When you reach the records, transcribe each one exactly.

===== RECORD EXCERPTS =====

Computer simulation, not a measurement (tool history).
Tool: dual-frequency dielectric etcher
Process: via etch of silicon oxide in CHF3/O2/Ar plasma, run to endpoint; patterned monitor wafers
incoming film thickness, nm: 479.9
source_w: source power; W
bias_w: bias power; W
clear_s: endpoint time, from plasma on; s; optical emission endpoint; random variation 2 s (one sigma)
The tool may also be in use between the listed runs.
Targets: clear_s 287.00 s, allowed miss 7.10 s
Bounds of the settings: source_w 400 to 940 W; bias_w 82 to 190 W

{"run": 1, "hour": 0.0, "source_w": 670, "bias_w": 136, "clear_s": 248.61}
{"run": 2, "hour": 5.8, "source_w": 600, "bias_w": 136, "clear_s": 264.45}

=====

→ **ANSWER SPACE**:
Computer simulation, not a measurement (tool history).
Tool: dual-frequency dielectric etcher
Process: via etch of silicon oxide in CHF3/O2/Ar plasma, run to endpoint; patterned monitor wafers
incoming film thickness, nm: 479.9
source_w: source power; W
bias_w: bias power; W
clear_s: endpoint time, from plasma on; s; optical emission endpoint; random variation 2 s (one sigma)
The tool may also be in use between the listed runs.
Targets: clear_s 287.00 s, allowed miss 7.10 s
Bounds of the settings: source_w 400 to 940 W; bias_w 82 to 190 W

{"run": 1, "hour": 0.0, "source_w": 670, "bias_w": 136, "clear_s": 248.61}
{"run": 2, "hour": 5.8, "source_w": 600, "bias_w": 136, "clear_s": 264.45}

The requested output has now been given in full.